▸ **Recorded information**:
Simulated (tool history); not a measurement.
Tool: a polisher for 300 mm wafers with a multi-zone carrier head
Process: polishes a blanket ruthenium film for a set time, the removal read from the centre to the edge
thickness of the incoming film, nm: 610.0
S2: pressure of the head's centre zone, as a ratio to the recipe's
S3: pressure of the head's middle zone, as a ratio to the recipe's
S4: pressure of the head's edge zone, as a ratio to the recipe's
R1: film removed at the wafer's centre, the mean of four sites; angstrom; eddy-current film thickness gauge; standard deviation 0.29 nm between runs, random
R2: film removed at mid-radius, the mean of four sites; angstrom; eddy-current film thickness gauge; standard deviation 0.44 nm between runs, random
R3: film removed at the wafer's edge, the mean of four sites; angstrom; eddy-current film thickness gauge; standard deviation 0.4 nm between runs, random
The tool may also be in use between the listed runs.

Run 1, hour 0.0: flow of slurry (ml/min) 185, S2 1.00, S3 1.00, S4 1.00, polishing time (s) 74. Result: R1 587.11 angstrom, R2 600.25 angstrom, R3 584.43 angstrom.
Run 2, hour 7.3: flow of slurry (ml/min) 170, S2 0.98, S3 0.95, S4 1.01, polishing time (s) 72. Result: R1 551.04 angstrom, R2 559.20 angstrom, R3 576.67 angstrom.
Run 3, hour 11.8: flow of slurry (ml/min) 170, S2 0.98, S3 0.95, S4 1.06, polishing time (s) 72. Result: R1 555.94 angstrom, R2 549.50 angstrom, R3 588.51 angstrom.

▸ **Work item**: A verbatim output of all the data above is needed.

▸ **Exercise response**:
Simulated (tool history); not a measurement.
Tool: a polisher for 300 mm wafers with a multi-zone carrier head
Process: polishes a blanket ruthenium film for a set time, the removal read from the centre to the edge
thickness of the incoming film, nm: 610.0
S2: pressure of the head's centre zone, as a ratio to the recipe's
S3: pressure of the head's middle zone, as a ratio to the recipe's
S4: pressure of the head's edge zone, as a ratio to the recipe's
R1: film removed at the wafer's centre, the mean of four sites; angstrom; eddy-current film thickness gauge; standard deviation 0.29 nm between runs, random
R2: film removed at mid-radius, the mean of four sites; angstrom; eddy-current film thickness gauge; standard deviation 0.44 nm between runs, random
R3: film removed at the wafer's edge, the mean of four sites; angstrom; eddy-current film thickness gauge; standard deviation 0.4 nm between runs, random
The tool may also be in use between the listed runs.

Run 1, hour 0.0: flow of slurry (ml/min) 185, S2 1.00, S3 1.00, S4 1.00, polishing time (s) 74. Result: R1 587.11 angstrom, R2 600.25 angstrom, R3 584.43 angstrom.
Run 2, hour 7.3: flow of slurry (ml/min) 170, S2 0.98, S3 0.95, S4 1.01, polishing time (s) 72. Result: R1 551.04 angstrom, R2 559.20 angstrom, R3 576.67 angstrom.
Run 3, hour 11.8: flow of slurry (ml/min) 170, S2 0.98, S3 0.95, S4 1.06, polishing time (s) 72. Result: R1 555.94 angstrom, R2 549.50 angstrom, R3 588.51 angstrom.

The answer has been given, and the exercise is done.